INFORMATION SHOWN:
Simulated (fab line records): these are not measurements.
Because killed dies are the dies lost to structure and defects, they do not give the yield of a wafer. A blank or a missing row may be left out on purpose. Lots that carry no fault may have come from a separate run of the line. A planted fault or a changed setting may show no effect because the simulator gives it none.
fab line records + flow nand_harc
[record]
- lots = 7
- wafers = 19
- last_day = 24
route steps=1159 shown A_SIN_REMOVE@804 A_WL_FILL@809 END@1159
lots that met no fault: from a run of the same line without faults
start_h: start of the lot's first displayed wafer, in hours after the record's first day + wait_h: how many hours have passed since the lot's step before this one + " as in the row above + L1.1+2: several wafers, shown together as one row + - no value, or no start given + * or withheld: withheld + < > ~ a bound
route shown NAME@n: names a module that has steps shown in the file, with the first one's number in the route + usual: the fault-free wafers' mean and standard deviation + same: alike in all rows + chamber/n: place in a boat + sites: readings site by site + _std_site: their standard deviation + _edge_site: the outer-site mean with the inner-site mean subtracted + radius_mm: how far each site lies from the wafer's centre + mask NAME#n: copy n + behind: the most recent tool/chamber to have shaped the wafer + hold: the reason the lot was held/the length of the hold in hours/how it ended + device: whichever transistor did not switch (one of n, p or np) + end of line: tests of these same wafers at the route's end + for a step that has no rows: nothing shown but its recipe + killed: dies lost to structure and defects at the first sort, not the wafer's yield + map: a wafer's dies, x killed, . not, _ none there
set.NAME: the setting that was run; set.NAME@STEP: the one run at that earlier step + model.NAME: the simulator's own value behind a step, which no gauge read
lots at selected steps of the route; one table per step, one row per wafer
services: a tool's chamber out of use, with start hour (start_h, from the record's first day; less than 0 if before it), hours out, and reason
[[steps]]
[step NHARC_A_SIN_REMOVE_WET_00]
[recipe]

ACTIVITY:
Quote, word for word, every line from the top of the entries through the line that holds "start_h: start of".

ANSWER AREA:
Simulated (fab line records): these are not measurements.
Because killed dies are the dies lost to structure and defects, they do not give the yield of a wafer. A blank or a missing row may be left out on purpose. Lots that carry no fault may have come from a separate run of the line. A planted fault or a changed setting may show no effect because the simulator gives it none.
fab line records + flow nand_harc
[record]
- lots = 7
- wafers = 19
- last_day = 24
route steps=1159 shown A_SIN_REMOVE@804 A_WL_FILL@809 END@1159
lots that met no fault: from a run of the same line without faults
start_h: start of the lot's first displayed wafer, in hours after the record's first day + wait_h: how many hours have passed since the lot's step before this one + " as in the row above + L1.1+2: several wafers, shown together as one row + - no value, or no start given + * or withheld: withheld + < > ~ a bound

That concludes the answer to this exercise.